# Stored data
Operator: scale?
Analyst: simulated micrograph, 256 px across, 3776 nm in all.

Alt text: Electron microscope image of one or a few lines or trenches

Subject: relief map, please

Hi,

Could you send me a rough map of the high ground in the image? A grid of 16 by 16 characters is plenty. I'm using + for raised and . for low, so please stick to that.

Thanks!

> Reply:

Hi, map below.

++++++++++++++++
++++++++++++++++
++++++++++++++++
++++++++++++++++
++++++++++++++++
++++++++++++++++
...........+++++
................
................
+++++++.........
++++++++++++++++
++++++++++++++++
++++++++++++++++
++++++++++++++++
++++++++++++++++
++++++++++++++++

# Exercise
Each line of the material above is to be retyped verbatim.

# Your response
Operator: scale?
Analyst: simulated micrograph, 256 px across, 3776 nm in all.

Alt text: Electron microscope image of one or a few lines or trenches

Subject: relief map, please

Hi,

Could you send me a rough map of the high ground in the image? A grid of 16 by 16 characters is plenty. I'm using + for raised and . for low, so please stick to that.

Thanks!

> Reply:

Hi, map below.

++++++++++++++++
++++++++++++++++
++++++++++++++++
++++++++++++++++
++++++++++++++++
++++++++++++++++
...........+++++
................
................
+++++++.........
++++++++++++++++
++++++++++++++++
++++++++++++++++
++++++++++++++++
++++++++++++++++
++++++++++++++++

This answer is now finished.